Requirement: Once the line containing "(+) after a" has been copied, stop; copy every line before it exactly, beginning with the first line of the material below.

### Extracted data ###

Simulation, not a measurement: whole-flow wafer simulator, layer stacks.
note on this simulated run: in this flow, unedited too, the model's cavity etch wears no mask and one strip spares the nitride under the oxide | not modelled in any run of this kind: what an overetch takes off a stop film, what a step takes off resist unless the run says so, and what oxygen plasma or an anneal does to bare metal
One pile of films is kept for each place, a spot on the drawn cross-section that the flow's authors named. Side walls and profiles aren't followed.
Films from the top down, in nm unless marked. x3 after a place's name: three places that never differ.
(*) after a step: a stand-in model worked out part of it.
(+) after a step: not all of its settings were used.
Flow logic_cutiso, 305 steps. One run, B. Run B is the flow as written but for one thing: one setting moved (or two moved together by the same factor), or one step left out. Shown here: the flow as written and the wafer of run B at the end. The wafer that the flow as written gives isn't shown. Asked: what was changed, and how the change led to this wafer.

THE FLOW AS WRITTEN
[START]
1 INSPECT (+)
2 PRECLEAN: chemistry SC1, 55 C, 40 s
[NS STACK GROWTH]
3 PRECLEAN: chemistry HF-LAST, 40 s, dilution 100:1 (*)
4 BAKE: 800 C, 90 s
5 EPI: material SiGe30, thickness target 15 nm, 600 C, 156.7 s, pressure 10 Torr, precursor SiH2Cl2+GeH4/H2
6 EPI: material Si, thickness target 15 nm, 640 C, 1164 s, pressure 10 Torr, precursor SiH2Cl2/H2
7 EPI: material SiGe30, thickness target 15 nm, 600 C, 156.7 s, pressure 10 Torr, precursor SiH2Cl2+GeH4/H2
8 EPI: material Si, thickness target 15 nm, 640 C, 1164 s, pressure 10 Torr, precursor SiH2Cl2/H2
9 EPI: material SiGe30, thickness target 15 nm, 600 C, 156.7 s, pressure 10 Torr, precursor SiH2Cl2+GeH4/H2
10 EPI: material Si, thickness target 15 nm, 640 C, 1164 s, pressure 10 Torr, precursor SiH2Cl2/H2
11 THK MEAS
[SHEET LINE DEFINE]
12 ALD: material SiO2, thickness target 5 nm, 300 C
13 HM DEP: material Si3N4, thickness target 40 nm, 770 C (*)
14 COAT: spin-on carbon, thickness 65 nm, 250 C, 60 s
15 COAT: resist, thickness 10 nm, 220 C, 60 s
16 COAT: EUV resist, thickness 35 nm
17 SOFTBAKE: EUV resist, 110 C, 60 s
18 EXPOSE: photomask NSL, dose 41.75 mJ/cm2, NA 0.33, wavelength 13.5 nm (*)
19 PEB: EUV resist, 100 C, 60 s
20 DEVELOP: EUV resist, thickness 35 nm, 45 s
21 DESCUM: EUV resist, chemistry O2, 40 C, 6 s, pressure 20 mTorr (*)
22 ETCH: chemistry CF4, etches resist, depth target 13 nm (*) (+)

###

Exercise solution:
Simulation, not a measurement: whole-flow wafer simulator, layer stacks.
note on this simulated run: in this flow, unedited too, the model's cavity etch wears no mask and one strip spares the nitride under the oxide | not modelled in any run of this kind: what an overetch takes off a stop film, what a step takes off resist unless the run says so, and what oxygen plasma or an anneal does to bare metal
One pile of films is kept for each place, a spot on the drawn cross-section that the flow's authors named. Side walls and profiles aren't followed.
Films from the top down, in nm unless marked. x3 after a place's name: three places that never differ.
(*) after a step: a stand-in model worked out part of it.
(+) after a step: not all of its settings were used.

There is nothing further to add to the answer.